ACTIVITY: Start to finish, reproduce the records below with nothing missing.

=== Section Start ===

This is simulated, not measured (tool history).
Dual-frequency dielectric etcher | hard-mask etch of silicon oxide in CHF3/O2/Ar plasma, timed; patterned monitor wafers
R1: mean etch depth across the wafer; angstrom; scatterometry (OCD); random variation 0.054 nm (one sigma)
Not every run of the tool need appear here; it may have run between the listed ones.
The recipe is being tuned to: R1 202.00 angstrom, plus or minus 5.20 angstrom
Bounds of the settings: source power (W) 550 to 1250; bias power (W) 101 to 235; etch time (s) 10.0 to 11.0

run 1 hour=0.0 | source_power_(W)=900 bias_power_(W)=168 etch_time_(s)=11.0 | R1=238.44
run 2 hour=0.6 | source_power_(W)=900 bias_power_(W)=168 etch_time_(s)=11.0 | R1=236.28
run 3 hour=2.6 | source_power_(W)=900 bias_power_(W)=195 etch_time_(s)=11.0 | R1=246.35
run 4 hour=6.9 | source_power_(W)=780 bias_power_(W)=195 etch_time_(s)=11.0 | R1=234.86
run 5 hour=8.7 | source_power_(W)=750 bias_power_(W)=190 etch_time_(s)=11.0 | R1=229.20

=== Section End ===

EXERCISE OUTPUT:
This is simulated, not measured (tool history).
Dual-frequency dielectric etcher | hard-mask etch of silicon oxide in CHF3/O2/Ar plasma, timed; patterned monitor wafers
R1: mean etch depth across the wafer; angstrom; scatterometry (OCD); random variation 0.054 nm (one sigma)
Not every run of the tool need appear here; it may have run between the listed ones.
The recipe is being tuned to: R1 202.00 angstrom, plus or minus 5.20 angstrom
Bounds of the settings: source power (W) 550 to 1250; bias power (W) 101 to 235; etch time (s) 10.0 to 11.0

run 1 hour=0.0 | source_power_(W)=900 bias_power_(W)=168 etch_time_(s)=11.0 | R1=238.44
run 2 hour=0.6 | source_power_(W)=900 bias_power_(W)=168 etch_time_(s)=11.0 | R1=236.28
run 3 hour=2.6 | source_power_(W)=900 bias_power_(W)=195 etch_time_(s)=11.0 | R1=246.35
run 4 hour=6.9 | source_power_(W)=780 bias_power_(W)=195 etch_time_(s)=11.0 | R1=234.86
run 5 hour=8.7 | source_power_(W)=750 bias_power_(W)=190 etch_time_(s)=11.0 | R1=229.20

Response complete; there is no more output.